:: Requirement ::
Please write out exactly the lines of the data below from the line holding "Height 0 is" through the line holding "the cross-section changed.", and leave out the rest.

:: Given entries ::

= = = =

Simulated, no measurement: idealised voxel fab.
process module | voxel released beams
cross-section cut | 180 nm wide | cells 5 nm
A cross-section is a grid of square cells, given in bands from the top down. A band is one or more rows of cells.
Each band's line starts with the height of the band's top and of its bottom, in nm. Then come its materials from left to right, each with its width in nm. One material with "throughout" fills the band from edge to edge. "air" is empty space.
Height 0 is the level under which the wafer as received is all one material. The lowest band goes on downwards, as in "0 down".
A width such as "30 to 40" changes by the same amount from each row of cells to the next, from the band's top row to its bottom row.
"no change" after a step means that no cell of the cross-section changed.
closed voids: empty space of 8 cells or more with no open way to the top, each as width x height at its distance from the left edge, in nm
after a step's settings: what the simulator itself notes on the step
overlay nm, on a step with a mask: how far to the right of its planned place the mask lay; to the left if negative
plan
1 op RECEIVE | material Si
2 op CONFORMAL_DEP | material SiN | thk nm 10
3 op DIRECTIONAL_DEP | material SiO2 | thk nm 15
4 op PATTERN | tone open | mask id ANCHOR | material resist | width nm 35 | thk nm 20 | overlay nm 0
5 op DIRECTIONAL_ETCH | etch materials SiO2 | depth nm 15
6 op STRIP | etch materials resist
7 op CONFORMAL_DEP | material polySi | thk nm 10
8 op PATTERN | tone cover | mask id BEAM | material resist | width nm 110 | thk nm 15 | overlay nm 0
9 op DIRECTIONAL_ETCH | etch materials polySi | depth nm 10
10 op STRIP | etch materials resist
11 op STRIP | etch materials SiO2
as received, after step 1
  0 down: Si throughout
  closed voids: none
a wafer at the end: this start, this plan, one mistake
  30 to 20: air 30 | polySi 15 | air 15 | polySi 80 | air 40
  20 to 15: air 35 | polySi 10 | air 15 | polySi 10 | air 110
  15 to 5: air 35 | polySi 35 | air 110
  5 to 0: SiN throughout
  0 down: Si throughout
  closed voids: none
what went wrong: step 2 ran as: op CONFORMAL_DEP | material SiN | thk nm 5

= = = =

:: Written solution ::
Height 0 is the level under which the wafer as received is all one material. The lowest band goes on downwards, as in "0 down".
A width such as "30 to 40" changes by the same amount from each row of cells to the next, from the band's top row to its bottom row.
"no change" after a step means that no cell of the cross-section changed.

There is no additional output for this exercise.